Brief:
Repeat the lines of the data that follow, please, starting at the first and stopping after the one with "This log may".

Recorded data:
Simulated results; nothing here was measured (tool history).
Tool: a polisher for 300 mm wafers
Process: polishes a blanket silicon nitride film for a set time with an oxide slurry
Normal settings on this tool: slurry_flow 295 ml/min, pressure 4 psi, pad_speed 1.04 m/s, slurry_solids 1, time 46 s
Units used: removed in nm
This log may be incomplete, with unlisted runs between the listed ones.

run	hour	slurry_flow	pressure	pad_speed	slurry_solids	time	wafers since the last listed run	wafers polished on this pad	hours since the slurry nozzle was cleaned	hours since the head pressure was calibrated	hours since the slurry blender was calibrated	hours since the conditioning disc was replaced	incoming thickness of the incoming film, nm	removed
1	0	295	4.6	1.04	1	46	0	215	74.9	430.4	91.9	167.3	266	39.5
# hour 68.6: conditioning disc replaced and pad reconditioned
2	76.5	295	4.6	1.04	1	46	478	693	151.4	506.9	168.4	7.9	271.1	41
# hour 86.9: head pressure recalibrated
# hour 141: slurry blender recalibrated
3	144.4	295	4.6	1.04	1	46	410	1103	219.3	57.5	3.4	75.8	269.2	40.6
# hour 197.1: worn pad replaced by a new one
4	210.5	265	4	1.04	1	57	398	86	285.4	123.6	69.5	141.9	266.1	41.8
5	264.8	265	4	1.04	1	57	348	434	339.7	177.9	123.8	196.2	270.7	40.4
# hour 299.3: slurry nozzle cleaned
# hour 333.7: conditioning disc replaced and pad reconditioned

Your response:
Simulated results; nothing here was measured (tool history).
Tool: a polisher for 300 mm wafers
Process: polishes a blanket silicon nitride film for a set time with an oxide slurry
Normal settings on this tool: slurry_flow 295 ml/min, pressure 4 psi, pad_speed 1.04 m/s, slurry_solids 1, time 46 s
Units used: removed in nm
This log may be incomplete, with unlisted runs between the listed ones.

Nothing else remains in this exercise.